**ACTION ITEM:**
Below are records; please set down exactly the lines from the first through the one containing "Reviewer 2: The".

━━━ SUPPLIED INFORMATION ━━━

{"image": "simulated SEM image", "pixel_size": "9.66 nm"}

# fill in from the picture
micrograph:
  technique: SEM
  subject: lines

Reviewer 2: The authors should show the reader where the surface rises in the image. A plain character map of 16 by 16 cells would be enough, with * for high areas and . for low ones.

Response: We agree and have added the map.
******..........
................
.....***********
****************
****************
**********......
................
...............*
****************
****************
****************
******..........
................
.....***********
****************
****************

━━━

**EXPECTED ANSWER:**
{"image": "simulated SEM image", "pixel_size": "9.66 nm"}

# fill in from the picture
micrograph:
  technique: SEM
  subject: lines

Reviewer 2: The authors should show the reader where the surface rises in the image. A plain character map of 16 by 16 cells would be enough, with * for high areas and . for low ones.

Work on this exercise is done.